Extracted information:
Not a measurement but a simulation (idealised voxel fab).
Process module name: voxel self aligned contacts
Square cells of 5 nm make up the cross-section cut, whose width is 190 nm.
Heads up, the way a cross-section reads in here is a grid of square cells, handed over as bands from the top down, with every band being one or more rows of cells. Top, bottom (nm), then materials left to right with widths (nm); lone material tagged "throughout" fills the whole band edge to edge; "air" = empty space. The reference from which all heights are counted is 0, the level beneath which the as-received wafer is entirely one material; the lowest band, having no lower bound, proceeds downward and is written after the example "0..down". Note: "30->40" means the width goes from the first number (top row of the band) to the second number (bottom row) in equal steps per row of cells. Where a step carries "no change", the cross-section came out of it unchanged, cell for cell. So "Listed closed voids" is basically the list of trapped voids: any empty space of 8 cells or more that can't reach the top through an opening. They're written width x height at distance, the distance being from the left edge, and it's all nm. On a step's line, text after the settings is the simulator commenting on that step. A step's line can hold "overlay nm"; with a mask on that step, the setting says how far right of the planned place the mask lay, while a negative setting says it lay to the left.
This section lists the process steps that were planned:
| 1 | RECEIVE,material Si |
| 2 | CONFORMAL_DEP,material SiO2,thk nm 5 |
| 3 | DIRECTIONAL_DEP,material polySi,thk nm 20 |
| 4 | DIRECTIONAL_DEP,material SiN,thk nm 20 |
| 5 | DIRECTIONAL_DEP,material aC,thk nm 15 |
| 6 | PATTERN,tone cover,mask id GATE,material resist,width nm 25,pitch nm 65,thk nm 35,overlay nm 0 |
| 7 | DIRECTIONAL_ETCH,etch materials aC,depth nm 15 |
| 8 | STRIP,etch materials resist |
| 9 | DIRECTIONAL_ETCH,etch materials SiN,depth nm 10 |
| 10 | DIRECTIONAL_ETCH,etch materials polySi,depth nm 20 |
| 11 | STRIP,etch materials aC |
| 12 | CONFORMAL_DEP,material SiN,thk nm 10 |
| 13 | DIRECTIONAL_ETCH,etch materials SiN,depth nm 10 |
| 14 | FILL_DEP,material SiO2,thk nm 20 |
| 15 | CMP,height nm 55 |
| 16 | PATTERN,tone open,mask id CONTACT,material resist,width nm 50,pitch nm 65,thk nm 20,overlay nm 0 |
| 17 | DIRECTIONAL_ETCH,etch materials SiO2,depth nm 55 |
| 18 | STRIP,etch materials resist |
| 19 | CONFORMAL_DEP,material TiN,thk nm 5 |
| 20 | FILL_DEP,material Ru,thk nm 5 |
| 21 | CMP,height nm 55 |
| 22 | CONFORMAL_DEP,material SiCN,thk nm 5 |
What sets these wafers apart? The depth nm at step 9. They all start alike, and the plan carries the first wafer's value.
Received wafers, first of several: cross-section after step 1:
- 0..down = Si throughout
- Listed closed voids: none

Exercise: Reproduce only this range: the first line of the data above through the line with "Square cells of", both included, exactly as written.

Written response:
Not a measurement but a simulation (idealised voxel fab).
Process module name: voxel self aligned contacts
Square cells of 5 nm make up the cross-section cut, whose width is 190 nm.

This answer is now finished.